Data under study:
=== Begin Enclosure ===

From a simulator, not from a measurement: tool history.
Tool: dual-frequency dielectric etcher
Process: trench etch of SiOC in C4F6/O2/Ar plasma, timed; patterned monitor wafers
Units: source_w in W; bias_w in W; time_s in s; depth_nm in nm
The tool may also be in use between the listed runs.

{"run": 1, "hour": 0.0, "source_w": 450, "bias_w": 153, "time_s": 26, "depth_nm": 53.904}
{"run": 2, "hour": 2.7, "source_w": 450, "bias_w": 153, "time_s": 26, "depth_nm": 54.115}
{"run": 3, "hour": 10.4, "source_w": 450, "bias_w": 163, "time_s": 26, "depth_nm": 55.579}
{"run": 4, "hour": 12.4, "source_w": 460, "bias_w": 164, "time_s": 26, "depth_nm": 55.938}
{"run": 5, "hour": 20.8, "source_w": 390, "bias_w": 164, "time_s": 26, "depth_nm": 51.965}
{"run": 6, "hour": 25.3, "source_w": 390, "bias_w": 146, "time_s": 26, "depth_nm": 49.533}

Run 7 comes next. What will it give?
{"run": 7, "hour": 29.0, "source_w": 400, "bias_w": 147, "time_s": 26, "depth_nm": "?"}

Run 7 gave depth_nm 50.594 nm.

=== End Enclosure ===

Work item: Using the records above, output exactly the lines from the first through the line that contains "The tool may", with both of those included.

Reply:
From a simulator, not from a measurement: tool history.
Tool: dual-frequency dielectric etcher
Process: trench etch of SiOC in C4F6/O2/Ar plasma, timed; patterned monitor wafers
Units: source_w in W; bias_w in W; time_s in s; depth_nm in nm
The tool may also be in use between the listed runs.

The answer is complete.